#### Extracted information:
- - - - -
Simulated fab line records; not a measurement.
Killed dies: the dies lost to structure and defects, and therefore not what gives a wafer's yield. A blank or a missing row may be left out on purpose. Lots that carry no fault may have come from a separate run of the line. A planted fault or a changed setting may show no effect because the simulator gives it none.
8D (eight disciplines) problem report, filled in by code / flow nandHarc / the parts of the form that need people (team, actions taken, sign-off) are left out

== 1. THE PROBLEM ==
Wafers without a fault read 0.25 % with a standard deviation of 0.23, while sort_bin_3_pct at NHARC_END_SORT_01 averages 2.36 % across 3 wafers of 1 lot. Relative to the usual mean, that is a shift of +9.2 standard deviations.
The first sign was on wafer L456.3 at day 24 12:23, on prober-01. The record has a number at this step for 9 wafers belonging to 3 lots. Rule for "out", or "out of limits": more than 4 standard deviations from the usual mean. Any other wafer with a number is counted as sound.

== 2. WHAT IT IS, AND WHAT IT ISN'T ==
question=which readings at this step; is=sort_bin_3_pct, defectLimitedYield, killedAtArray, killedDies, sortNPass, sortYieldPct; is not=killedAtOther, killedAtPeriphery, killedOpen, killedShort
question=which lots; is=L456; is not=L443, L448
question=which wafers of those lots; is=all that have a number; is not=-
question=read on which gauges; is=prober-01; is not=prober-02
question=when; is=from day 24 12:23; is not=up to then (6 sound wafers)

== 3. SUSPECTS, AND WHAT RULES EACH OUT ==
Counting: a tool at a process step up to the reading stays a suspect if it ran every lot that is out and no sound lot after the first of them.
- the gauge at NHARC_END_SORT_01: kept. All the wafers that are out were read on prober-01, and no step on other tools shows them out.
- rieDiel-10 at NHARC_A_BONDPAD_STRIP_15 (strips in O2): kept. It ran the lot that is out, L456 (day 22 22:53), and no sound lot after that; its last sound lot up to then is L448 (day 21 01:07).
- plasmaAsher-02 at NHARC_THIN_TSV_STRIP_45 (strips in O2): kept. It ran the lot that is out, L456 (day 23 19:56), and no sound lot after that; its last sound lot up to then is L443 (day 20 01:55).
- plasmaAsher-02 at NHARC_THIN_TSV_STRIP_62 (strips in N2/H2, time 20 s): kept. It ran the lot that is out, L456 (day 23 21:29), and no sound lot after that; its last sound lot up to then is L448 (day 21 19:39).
- - - - -

#### Required action:
Set down exactly the lines of the data above, beginning with the line that has "question=which lots; is=L456;" and ending with the line that has "- plasmaAsher-02 at NHARC_THIN_TSV_STRIP_45", and no others.

#### Task solution:
question=which lots; is=L456; is not=L443, L448
question=which wafers of those lots; is=all that have a number; is not=-
question=read on which gauges; is=prober-01; is not=prober-02
question=when; is=from day 24 12:23; is not=up to then (6 sound wafers)

== 3. SUSPECTS, AND WHAT RULES EACH OUT ==
Counting: a tool at a process step up to the reading stays a suspect if it ran every lot that is out and no sound lot after the first of them.
- the gauge at NHARC_END_SORT_01: kept. All the wafers that are out were read on prober-01, and no step on other tools shows them out.
- rieDiel-10 at NHARC_A_BONDPAD_STRIP_15 (strips in O2): kept. It ran the lot that is out, L456 (day 22 22:53), and no sound lot after that; its last sound lot up to then is L448 (day 21 01:07).
- plasmaAsher-02 at NHARC_THIN_TSV_STRIP_45 (strips in O2): kept. It ran the lot that is out, L456 (day 23 19:56), and no sound lot after that; its last sound lot up to then is L443 (day 20 01:55).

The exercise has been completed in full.